Repeat nothing but the lines below running from the one containing "12 ALD: material" to the one containing "22 ETCH: chemistry". Keep both end lines.

○ ○ ○

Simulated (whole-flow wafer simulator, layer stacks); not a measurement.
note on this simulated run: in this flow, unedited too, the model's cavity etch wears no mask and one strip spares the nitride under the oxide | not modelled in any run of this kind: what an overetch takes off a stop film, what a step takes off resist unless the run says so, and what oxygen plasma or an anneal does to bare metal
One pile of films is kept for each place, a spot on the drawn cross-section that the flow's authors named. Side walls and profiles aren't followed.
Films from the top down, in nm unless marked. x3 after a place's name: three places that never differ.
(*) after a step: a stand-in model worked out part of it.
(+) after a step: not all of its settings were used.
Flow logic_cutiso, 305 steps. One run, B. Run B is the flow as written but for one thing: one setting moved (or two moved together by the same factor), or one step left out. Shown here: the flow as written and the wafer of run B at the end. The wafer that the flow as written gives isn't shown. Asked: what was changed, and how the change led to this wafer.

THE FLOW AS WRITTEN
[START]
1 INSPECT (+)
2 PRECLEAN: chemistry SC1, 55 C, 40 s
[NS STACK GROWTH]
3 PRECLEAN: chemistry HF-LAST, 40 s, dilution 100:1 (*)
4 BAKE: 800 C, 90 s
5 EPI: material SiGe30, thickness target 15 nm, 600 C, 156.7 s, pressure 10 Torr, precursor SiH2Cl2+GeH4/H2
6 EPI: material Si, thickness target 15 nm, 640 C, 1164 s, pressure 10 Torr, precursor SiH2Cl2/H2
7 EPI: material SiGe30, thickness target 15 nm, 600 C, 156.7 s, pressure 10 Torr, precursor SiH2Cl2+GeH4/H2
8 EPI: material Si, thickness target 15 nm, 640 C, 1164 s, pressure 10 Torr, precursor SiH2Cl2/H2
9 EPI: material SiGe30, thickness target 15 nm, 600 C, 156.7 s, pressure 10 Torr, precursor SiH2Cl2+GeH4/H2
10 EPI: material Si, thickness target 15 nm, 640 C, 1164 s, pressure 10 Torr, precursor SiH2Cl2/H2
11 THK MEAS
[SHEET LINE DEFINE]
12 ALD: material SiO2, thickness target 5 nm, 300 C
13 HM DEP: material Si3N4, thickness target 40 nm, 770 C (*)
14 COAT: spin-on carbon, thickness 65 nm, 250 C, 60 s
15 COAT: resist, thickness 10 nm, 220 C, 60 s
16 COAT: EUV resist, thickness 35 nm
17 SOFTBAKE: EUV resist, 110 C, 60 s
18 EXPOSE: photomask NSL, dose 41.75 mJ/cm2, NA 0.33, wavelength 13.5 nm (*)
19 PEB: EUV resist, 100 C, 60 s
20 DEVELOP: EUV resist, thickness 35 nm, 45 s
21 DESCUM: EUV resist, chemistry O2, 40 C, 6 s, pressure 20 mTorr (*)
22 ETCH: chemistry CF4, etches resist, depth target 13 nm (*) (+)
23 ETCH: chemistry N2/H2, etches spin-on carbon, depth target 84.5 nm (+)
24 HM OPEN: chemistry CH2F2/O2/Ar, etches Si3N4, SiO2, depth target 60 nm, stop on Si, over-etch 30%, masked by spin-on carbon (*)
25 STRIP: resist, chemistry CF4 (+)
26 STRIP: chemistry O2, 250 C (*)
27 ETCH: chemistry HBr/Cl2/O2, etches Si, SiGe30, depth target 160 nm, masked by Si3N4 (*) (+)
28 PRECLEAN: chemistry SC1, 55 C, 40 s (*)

○ ○ ○

Task solution:
12 ALD: material SiO2, thickness target 5 nm, 300 C
13 HM DEP: material Si3N4, thickness target 40 nm, 770 C (*)
14 COAT: spin-on carbon, thickness 65 nm, 250 C, 60 s
15 COAT: resist, thickness 10 nm, 220 C, 60 s
16 COAT: EUV resist, thickness 35 nm
17 SOFTBAKE: EUV resist, 110 C, 60 s
18 EXPOSE: photomask NSL, dose 41.75 mJ/cm2, NA 0.33, wavelength 13.5 nm (*)
19 PEB: EUV resist, 100 C, 60 s
20 DEVELOP: EUV resist, thickness 35 nm, 45 s
21 DESCUM: EUV resist, chemistry O2, 40 C, 6 s, pressure 20 mTorr (*)
22 ETCH: chemistry CF4, etches resist, depth target 13 nm (*) (+)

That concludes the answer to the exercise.